○ ○ ○
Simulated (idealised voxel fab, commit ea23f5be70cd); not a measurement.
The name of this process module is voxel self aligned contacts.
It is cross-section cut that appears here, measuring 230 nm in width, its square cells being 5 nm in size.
○ ○ ○

» **Brief**
Return every record above exactly as written.

» **Written response**
Simulated (idealised voxel fab, commit ea23f5be70cd); not a measurement.
The name of this process module is voxel self aligned contacts.
It is cross-section cut that appears here, measuring 230 nm in width, its square cells being 5 nm in size.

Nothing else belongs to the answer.